REQUIRED ACTION:
Your answer should be only the lines below from the one with "route steps=1938 shown" to the one with "start_h: the number", repeated exactly, ends included.

DATA FOR ANALYSIS:
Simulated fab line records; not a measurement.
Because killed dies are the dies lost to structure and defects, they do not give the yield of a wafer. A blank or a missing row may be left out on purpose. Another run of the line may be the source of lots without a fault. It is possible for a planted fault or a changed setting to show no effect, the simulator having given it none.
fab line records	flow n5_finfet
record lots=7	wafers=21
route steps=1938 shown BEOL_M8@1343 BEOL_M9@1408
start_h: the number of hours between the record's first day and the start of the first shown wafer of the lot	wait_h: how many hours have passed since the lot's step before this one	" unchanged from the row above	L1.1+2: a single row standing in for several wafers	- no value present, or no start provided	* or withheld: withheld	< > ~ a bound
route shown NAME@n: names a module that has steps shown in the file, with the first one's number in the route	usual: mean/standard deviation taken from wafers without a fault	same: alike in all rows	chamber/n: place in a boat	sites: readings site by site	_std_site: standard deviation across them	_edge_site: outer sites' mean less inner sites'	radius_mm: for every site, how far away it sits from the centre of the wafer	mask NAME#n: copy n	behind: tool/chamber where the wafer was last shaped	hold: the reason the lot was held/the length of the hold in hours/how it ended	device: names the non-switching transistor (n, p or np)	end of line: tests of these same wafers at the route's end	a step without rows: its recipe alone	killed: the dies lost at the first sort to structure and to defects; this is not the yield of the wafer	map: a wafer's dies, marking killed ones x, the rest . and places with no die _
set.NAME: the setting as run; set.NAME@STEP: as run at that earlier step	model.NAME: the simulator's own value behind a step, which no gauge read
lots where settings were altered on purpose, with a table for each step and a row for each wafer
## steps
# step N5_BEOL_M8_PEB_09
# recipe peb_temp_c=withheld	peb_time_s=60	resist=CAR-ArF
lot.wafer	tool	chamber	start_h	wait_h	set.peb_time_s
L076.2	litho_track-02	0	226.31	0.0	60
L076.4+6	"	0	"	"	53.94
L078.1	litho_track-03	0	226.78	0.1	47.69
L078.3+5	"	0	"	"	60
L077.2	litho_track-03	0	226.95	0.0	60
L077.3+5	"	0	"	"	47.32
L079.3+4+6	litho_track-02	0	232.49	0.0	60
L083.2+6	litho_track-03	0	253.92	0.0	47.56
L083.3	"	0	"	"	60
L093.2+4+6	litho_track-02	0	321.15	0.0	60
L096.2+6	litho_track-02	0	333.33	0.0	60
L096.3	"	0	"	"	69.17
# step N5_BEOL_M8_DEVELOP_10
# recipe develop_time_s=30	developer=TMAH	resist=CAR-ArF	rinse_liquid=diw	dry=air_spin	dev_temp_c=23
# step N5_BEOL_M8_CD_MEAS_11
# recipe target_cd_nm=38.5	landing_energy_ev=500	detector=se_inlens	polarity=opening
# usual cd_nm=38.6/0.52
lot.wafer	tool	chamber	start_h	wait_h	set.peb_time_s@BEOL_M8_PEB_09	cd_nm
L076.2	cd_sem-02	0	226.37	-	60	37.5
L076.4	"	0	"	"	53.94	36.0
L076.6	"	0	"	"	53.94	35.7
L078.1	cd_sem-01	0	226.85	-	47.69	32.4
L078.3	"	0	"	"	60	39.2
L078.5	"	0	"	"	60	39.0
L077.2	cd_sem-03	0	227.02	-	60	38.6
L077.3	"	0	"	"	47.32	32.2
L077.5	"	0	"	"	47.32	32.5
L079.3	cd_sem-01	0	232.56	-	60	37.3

ANSWER SECTION:
route steps=1938 shown BEOL_M8@1343 BEOL_M9@1408
start_h: the number of hours between the record's first day and the start of the first shown wafer of the lot	wait_h: how many hours have passed since the lot's step before this one	" unchanged from the row above	L1.1+2: a single row standing in for several wafers	- no value present, or no start provided	* or withheld: withheld	< > ~ a bound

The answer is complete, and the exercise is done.